Exercise
Print the records below exactly as they appear.

Data listing
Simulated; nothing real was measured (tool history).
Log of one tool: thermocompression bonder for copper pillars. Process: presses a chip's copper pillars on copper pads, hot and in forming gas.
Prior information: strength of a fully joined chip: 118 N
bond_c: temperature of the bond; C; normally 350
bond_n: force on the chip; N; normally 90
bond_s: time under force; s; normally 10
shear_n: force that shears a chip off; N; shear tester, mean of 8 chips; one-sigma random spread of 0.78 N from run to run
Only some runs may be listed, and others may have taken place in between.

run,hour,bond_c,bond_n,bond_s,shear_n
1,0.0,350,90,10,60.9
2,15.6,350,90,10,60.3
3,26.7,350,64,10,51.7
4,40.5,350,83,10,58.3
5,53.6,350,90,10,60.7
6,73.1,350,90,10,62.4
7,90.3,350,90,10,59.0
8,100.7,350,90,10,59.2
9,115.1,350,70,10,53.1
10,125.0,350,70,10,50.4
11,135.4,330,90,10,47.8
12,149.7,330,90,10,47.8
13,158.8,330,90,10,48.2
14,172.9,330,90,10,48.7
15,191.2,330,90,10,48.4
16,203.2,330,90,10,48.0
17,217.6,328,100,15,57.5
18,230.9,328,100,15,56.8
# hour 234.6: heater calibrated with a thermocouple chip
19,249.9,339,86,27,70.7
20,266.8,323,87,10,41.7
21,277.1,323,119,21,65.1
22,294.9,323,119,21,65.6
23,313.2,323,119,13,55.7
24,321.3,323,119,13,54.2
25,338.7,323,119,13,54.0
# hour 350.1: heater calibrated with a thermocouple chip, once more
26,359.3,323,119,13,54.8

Task result
Simulated; nothing real was measured (tool history).
Log of one tool: thermocompression bonder for copper pillars. Process: presses a chip's copper pillars on copper pads, hot and in forming gas.
Prior information: strength of a fully joined chip: 118 N
bond_c: temperature of the bond; C; normally 350
bond_n: force on the chip; N; normally 90
bond_s: time under force; s; normally 10
shear_n: force that shears a chip off; N; shear tester, mean of 8 chips; one-sigma random spread of 0.78 N from run to run
Only some runs may be listed, and others may have taken place in between.

run,hour,bond_c,bond_n,bond_s,shear_n
1,0.0,350,90,10,60.9
2,15.6,350,90,10,60.3
3,26.7,350,64,10,51.7
4,40.5,350,83,10,58.3
5,53.6,350,90,10,60.7
6,73.1,350,90,10,62.4
7,90.3,350,90,10,59.0
8,100.7,350,90,10,59.2
9,115.1,350,70,10,53.1
10,125.0,350,70,10,50.4
11,135.4,330,90,10,47.8
12,149.7,330,90,10,47.8
13,158.8,330,90,10,48.2
14,172.9,330,90,10,48.7
15,191.2,330,90,10,48.4
16,203.2,330,90,10,48.0
17,217.6,328,100,15,57.5
18,230.9,328,100,15,56.8
# hour 234.6: heater calibrated with a thermocouple chip
19,249.9,339,86,27,70.7
20,266.8,323,87,10,41.7
21,277.1,323,119,21,65.1
22,294.9,323,119,21,65.6
23,313.2,323,119,13,55.7
24,321.3,323,119,13,54.2
25,338.7,323,119,13,54.0
# hour 350.1: heater calibrated with a thermocouple chip, once more
26,359.3,323,119,13,54.8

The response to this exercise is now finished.